Work instruction:
Only these lines are needed: the first line of the entries below through the line with "Process run on", each returned exactly.

START Extracted material
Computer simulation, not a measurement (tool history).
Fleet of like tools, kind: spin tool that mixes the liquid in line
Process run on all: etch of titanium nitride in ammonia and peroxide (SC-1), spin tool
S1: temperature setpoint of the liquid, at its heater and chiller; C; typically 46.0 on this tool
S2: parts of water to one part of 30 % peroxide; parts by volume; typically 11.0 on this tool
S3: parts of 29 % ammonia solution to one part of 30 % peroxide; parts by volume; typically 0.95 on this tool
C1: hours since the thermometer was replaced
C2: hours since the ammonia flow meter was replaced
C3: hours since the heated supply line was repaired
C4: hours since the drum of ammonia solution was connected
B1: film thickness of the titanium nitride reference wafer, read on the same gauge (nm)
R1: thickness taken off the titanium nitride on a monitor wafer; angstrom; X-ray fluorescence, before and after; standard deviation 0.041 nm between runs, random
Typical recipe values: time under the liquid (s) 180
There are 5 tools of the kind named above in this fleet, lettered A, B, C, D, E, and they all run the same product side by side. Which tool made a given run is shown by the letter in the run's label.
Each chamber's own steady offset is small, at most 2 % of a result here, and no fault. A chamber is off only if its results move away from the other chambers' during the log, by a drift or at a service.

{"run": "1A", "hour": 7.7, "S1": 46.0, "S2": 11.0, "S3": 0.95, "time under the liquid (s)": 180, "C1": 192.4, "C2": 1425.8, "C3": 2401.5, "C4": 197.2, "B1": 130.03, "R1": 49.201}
END Extracted material

Task solution:
Computer simulation, not a measurement (tool history).
Fleet of like tools, kind: spin tool that mixes the liquid in line
Process run on all: etch of titanium nitride in ammonia and peroxide (SC-1), spin tool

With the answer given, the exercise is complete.